___
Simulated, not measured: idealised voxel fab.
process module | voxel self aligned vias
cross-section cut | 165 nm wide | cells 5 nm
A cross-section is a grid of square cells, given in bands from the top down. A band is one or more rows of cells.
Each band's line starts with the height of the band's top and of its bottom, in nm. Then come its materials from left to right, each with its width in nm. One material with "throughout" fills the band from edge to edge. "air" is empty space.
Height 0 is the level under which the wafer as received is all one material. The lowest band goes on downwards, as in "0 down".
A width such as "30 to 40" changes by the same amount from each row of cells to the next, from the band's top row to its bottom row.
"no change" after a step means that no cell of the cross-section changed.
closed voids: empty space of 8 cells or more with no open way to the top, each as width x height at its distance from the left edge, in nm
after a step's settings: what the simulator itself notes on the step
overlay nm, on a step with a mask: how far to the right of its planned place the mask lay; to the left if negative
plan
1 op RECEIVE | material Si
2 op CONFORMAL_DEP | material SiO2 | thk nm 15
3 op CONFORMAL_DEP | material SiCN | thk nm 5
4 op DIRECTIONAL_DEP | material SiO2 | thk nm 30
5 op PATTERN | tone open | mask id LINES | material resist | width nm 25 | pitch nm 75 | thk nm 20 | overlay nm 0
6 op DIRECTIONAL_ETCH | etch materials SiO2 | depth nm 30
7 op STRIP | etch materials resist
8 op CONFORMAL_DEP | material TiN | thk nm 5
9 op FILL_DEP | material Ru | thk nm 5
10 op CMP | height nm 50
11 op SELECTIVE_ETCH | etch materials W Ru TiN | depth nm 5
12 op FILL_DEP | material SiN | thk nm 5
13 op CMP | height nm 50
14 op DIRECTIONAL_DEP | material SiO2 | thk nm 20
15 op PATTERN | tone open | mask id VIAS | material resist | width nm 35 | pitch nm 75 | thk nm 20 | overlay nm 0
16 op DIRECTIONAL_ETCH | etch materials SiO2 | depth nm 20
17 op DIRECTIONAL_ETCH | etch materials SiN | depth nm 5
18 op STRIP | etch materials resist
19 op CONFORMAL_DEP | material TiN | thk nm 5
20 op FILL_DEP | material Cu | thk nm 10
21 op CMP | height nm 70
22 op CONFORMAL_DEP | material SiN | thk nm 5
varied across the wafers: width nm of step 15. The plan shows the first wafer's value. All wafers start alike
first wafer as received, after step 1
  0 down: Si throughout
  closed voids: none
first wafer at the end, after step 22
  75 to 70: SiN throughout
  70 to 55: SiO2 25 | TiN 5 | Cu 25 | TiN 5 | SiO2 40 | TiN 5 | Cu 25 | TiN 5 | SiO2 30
___

#### Assignment:
Copy exactly the opening line of the material, the line bearing "A cross-section is", and every line between them. Include nothing else.

#### Answer area:
Simulated, not measured: idealised voxel fab.
process module | voxel self aligned vias
cross-section cut | 165 nm wide | cells 5 nm
A cross-section is a grid of square cells, given in bands from the top down. A band is one or more rows of cells.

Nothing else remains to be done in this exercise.